— MATERIAL PROVIDED —
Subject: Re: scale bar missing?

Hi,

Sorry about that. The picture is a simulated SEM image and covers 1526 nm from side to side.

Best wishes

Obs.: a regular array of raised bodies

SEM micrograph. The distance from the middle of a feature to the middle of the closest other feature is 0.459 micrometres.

— WORK TASK —
The stopping point is the line containing "Obs.: a regular array of raised bodies". Reproduce exactly every line of the material from the first through that one.

— ANSWER SPACE —
Subject: Re: scale bar missing?

Hi,

Sorry about that. The picture is a simulated SEM image and covers 1526 nm from side to side.

Best wishes

Obs.: a regular array of raised bodies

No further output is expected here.